(DATASET EXCERPTS)
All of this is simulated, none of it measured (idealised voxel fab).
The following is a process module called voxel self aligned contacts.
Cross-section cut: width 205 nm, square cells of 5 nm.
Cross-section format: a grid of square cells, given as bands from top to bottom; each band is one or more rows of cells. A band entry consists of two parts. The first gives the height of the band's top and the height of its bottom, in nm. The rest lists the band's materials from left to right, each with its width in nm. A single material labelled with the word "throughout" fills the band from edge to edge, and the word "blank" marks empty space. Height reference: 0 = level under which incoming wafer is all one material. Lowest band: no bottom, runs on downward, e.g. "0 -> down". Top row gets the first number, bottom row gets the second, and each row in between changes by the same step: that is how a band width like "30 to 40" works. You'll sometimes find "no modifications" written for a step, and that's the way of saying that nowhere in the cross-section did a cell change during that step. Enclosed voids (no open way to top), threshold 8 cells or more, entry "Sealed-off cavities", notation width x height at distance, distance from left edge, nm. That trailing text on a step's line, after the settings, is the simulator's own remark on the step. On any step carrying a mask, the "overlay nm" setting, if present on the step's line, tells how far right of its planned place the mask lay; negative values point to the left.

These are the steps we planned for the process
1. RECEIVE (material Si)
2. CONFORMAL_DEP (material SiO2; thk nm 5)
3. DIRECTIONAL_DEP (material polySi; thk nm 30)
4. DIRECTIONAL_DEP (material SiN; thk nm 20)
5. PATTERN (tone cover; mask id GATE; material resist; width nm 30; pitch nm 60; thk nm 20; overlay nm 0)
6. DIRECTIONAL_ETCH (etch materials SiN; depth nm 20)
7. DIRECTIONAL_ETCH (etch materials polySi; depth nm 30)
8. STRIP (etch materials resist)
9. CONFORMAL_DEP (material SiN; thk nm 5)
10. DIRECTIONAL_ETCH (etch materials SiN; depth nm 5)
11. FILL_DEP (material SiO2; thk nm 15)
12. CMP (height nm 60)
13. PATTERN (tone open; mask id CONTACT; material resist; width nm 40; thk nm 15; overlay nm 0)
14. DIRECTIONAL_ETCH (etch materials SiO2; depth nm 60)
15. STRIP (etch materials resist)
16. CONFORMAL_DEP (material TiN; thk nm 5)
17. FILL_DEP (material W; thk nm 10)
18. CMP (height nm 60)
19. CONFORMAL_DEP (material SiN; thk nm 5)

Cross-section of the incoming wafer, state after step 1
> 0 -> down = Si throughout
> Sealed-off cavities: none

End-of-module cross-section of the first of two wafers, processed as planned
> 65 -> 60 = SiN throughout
(End DATASET EXCERPTS)

▶ [ACTION ITEM] Please restate only the opening stretch of the records above: every line from the first through the one containing "Cross-section cut: width", exactly as written.

▶ [TASK RESULT]
All of this is simulated, none of it measured (idealised voxel fab).
The following is a process module called voxel self aligned contacts.
Cross-section cut: width 205 nm, square cells of 5 nm.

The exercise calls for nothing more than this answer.